Start of Block
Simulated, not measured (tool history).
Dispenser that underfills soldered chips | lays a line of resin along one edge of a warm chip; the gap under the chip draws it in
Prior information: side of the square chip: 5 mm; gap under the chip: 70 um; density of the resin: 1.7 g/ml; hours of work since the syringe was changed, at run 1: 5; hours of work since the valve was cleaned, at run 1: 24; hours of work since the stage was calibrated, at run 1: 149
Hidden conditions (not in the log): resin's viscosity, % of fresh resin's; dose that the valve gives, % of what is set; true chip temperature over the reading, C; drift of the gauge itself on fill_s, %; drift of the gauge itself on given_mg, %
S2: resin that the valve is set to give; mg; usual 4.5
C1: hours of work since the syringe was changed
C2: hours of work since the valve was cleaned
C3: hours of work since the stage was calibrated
End of Block

» **Action item**: All the records, from start to finish, are to be repeated exactly.

» **Task answer**:
Simulated, not measured (tool history).
Dispenser that underfills soldered chips | lays a line of resin along one edge of a warm chip; the gap under the chip draws it in
Prior information: side of the square chip: 5 mm; gap under the chip: 70 um; density of the resin: 1.7 g/ml; hours of work since the syringe was changed, at run 1: 5; hours of work since the valve was cleaned, at run 1: 24; hours of work since the stage was calibrated, at run 1: 149
Hidden conditions (not in the log): resin's viscosity, % of fresh resin's; dose that the valve gives, % of what is set; true chip temperature over the reading, C; drift of the gauge itself on fill_s, %; drift of the gauge itself on given_mg, %
S2: resin that the valve is set to give; mg; usual 4.5
C1: hours of work since the syringe was changed
C2: hours of work since the valve was cleaned
C3: hours of work since the stage was calibrated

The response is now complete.